#### Data provided

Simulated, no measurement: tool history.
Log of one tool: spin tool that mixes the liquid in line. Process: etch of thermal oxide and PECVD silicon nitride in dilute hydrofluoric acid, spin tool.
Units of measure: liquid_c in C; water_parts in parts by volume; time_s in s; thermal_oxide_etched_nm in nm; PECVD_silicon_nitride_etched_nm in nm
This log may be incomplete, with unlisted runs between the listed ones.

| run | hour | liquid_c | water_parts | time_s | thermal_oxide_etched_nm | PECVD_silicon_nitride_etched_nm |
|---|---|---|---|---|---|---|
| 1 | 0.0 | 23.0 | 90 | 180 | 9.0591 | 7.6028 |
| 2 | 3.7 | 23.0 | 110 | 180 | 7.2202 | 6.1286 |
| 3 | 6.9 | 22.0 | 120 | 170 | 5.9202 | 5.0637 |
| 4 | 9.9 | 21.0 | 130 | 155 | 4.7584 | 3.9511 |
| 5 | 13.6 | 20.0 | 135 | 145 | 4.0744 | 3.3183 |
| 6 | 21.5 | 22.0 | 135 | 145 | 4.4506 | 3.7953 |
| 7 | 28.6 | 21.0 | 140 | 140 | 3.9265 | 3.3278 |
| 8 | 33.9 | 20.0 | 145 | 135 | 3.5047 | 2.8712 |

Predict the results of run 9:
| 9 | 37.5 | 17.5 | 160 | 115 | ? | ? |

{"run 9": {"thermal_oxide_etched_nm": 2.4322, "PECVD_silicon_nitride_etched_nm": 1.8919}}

########

Begin at the first line of the material above. Transcribe each line exactly, ending with the line that contains "This log may".

- _Worked solution_
Simulated, no measurement: tool history.
Log of one tool: spin tool that mixes the liquid in line. Process: etch of thermal oxide and PECVD silicon nitride in dilute hydrofluoric acid, spin tool.
Units of measure: liquid_c in C; water_parts in parts by volume; time_s in s; thermal_oxide_etched_nm in nm; PECVD_silicon_nitride_etched_nm in nm
This log may be incomplete, with unlisted runs between the listed ones.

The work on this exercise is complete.